* _Work order_: Reproduce exactly, from the data that follows, the line with "Beneath 0, the", the line with "A width given", and every line that lies between them.

* _Provided material_:
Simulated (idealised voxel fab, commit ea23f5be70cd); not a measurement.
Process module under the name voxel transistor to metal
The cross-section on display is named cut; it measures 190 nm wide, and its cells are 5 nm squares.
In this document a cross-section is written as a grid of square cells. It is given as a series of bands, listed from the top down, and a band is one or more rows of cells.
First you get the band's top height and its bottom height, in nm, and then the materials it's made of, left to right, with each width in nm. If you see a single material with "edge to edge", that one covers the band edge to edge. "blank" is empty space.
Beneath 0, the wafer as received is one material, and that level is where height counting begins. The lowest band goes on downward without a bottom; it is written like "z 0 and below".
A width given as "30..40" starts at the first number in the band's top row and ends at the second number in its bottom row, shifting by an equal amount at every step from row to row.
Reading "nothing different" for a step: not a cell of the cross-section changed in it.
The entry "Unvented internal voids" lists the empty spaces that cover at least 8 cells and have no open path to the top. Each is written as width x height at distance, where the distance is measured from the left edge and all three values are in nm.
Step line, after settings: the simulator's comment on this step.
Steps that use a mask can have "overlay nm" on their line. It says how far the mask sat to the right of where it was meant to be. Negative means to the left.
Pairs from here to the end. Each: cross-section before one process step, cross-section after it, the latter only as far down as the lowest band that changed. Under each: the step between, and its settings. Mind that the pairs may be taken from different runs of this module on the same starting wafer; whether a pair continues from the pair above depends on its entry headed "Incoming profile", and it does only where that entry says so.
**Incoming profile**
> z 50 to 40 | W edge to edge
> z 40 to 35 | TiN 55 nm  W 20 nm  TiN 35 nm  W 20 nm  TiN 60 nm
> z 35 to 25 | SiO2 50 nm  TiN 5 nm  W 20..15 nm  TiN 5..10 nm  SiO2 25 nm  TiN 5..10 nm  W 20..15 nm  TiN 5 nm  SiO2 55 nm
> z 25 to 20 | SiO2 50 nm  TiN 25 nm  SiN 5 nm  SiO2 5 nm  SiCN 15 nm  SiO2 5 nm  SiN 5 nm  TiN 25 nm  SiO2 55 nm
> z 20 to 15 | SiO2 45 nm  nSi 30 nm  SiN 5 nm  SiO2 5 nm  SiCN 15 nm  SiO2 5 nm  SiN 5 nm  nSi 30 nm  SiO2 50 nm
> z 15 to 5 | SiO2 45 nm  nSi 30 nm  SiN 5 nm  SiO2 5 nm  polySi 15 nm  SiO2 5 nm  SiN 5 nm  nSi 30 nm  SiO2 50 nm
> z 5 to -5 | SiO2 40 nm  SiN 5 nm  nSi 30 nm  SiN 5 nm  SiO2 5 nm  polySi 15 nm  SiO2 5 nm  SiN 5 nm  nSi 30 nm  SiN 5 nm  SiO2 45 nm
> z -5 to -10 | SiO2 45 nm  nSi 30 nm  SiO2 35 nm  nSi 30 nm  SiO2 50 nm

* _Reply_:
Beneath 0, the wafer as received is one material, and that level is where height counting begins. The lowest band goes on downward without a bottom; it is written like "z 0 and below".
A width given as "30..40" starts at the first number in the band's top row and ends at the second number in its bottom row, shifting by an equal amount at every step from row to row.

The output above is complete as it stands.